Data for review:
= Beginning of Section =

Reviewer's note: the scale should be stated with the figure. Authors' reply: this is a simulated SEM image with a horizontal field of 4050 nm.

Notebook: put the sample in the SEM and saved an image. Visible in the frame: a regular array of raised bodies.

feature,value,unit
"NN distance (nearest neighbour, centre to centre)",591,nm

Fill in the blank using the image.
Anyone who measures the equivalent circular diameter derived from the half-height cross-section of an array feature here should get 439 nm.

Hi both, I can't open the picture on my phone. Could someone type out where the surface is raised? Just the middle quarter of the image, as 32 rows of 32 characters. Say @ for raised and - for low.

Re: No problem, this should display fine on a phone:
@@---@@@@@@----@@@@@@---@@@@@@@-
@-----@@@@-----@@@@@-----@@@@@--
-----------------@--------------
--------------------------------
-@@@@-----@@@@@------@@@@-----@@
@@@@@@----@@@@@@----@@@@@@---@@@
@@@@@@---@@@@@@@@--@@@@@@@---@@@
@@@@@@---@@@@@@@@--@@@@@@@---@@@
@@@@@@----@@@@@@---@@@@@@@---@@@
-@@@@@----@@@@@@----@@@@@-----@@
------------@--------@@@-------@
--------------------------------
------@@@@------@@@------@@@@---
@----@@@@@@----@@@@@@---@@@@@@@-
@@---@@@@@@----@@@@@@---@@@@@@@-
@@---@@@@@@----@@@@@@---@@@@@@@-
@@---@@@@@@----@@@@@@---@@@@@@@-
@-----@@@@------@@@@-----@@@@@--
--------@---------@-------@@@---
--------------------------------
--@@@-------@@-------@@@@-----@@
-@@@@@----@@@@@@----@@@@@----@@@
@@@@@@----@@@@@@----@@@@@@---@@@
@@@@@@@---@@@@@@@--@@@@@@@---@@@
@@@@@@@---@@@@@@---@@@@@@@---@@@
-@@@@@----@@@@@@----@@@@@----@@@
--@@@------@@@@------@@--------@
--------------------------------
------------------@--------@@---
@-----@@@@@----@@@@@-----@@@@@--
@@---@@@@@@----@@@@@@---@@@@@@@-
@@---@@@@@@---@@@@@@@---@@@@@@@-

= End of Section =

Return each line exactly, beginning at the start of the material above and ending at the line that includes "Fill in the blank using the image.", with both of those kept.

Reviewer's note: the scale should be stated with the figure. Authors' reply: this is a simulated SEM image with a horizontal field of 4050 nm.

Notebook: put the sample in the SEM and saved an image. Visible in the frame: a regular array of raised bodies.

feature,value,unit
"NN distance (nearest neighbour, centre to centre)",591,nm

Fill in the blank using the image.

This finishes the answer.